**Work item**
Restate the records in full, so that each line matches the original exactly.

Supplied information below:

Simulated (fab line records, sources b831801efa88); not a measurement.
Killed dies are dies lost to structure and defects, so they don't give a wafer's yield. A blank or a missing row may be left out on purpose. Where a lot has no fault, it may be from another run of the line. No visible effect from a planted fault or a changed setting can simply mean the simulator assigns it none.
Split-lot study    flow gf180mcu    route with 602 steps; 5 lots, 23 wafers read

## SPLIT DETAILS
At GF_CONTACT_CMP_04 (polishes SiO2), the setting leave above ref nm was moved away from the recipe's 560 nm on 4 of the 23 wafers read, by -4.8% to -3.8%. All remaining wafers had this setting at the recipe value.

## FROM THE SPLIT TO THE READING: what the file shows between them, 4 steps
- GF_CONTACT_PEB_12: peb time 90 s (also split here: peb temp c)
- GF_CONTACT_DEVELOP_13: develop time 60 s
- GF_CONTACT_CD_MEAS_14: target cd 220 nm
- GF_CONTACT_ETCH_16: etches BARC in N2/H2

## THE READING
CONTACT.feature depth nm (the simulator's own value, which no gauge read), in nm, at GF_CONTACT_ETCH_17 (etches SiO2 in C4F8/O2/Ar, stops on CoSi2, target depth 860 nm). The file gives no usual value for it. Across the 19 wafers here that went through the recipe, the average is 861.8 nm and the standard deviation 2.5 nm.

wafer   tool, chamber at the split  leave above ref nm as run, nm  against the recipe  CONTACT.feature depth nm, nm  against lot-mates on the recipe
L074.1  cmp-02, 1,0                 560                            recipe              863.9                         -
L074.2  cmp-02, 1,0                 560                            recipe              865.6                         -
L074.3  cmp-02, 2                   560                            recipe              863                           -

End of Supplied information.

**Exercise output**
Simulated (fab line records, sources b831801efa88); not a measurement.
Killed dies are dies lost to structure and defects, so they don't give a wafer's yield. A blank or a missing row may be left out on purpose. Where a lot has no fault, it may be from another run of the line. No visible effect from a planted fault or a changed setting can simply mean the simulator assigns it none.
Split-lot study    flow gf180mcu    route with 602 steps; 5 lots, 23 wafers read

## SPLIT DETAILS
At GF_CONTACT_CMP_04 (polishes SiO2), the setting leave above ref nm was moved away from the recipe's 560 nm on 4 of the 23 wafers read, by -4.8% to -3.8%. All remaining wafers had this setting at the recipe value.

## FROM THE SPLIT TO THE READING: what the file shows between them, 4 steps
- GF_CONTACT_PEB_12: peb time 90 s (also split here: peb temp c)
- GF_CONTACT_DEVELOP_13: develop time 60 s
- GF_CONTACT_CD_MEAS_14: target cd 220 nm
- GF_CONTACT_ETCH_16: etches BARC in N2/H2

## THE READING
CONTACT.feature depth nm (the simulator's own value, which no gauge read), in nm, at GF_CONTACT_ETCH_17 (etches SiO2 in C4F8/O2/Ar, stops on CoSi2, target depth 860 nm). The file gives no usual value for it. Across the 19 wafers here that went through the recipe, the average is 861.8 nm and the standard deviation 2.5 nm.

wafer   tool, chamber at the split  leave above ref nm as run, nm  against the recipe  CONTACT.feature depth nm, nm  against lot-mates on the recipe
L074.1  cmp-02, 1,0                 560                            recipe              863.9                         -
L074.2  cmp-02, 1,0                 560                            recipe              865.6                         -
L074.3  cmp-02, 2                   560                            recipe              863                           -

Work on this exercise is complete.